Data supplied —
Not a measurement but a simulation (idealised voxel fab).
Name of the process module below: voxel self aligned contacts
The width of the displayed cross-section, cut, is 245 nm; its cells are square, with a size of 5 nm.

Work request — Please transcribe the records in full, keeping every word as it is.

Expected answer —
Not a measurement but a simulation (idealised voxel fab).
Name of the process module below: voxel self aligned contacts
The width of the displayed cross-section, cut, is 245 nm; its cells are square, with a size of 5 nm.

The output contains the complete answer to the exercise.